Among the lines below, keep only those from the one containing "S4: pressure of" through the one containing "This fleet has", and reproduce them exactly.

[Start of section]
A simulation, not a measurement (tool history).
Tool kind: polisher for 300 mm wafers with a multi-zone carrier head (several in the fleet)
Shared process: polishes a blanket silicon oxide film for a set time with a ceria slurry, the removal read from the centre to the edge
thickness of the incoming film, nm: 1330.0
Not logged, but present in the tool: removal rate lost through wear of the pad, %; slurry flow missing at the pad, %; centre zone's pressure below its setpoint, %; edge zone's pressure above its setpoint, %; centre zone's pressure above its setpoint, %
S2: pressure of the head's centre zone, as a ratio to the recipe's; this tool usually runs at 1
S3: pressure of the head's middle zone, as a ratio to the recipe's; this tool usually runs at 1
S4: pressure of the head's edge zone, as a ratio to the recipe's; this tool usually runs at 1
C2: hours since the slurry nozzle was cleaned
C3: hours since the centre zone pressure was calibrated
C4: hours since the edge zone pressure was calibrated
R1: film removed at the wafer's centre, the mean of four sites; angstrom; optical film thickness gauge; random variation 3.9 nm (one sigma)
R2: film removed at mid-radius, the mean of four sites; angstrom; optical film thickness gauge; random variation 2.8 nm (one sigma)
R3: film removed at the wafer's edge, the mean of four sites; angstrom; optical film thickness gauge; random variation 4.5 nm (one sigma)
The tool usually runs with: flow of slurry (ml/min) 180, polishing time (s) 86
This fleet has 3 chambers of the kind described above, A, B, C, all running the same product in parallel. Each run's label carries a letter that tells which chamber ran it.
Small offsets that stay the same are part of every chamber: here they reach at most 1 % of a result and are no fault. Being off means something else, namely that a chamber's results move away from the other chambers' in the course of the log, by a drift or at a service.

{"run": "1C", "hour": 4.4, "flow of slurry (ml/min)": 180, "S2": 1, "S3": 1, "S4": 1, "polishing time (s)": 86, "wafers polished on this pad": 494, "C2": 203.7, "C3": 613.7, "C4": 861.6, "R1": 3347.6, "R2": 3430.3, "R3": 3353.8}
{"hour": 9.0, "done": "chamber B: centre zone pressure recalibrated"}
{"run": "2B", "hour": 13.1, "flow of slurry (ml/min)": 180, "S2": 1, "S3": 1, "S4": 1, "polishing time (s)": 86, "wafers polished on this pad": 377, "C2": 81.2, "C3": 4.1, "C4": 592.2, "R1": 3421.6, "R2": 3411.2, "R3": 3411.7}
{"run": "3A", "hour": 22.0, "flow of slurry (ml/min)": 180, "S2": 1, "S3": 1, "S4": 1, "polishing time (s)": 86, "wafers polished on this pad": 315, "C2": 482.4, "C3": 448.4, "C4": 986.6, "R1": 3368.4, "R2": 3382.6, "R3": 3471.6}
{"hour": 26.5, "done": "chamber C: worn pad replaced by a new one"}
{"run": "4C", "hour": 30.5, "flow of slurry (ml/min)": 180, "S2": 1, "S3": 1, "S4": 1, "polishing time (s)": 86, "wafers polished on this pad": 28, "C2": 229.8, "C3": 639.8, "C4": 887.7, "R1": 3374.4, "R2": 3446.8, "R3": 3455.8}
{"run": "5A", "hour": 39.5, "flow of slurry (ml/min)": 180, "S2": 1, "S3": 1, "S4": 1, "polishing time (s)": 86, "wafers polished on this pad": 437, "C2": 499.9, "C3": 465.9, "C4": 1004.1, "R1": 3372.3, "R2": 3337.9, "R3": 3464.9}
[End of section]

▸ EXERCISE SOLUTION:
S4: pressure of the head's edge zone, as a ratio to the recipe's; this tool usually runs at 1
C2: hours since the slurry nozzle was cleaned
C3: hours since the centre zone pressure was calibrated
C4: hours since the edge zone pressure was calibrated
R1: film removed at the wafer's centre, the mean of four sites; angstrom; optical film thickness gauge; random variation 3.9 nm (one sigma)
R2: film removed at mid-radius, the mean of four sites; angstrom; optical film thickness gauge; random variation 2.8 nm (one sigma)
R3: film removed at the wafer's edge, the mean of four sites; angstrom; optical film thickness gauge; random variation 4.5 nm (one sigma)
The tool usually runs with: flow of slurry (ml/min) 180, polishing time (s) 86
This fleet has 3 chambers of the kind described above, A, B, C, all running the same product in parallel. Each run's label carries a letter that tells which chamber ran it.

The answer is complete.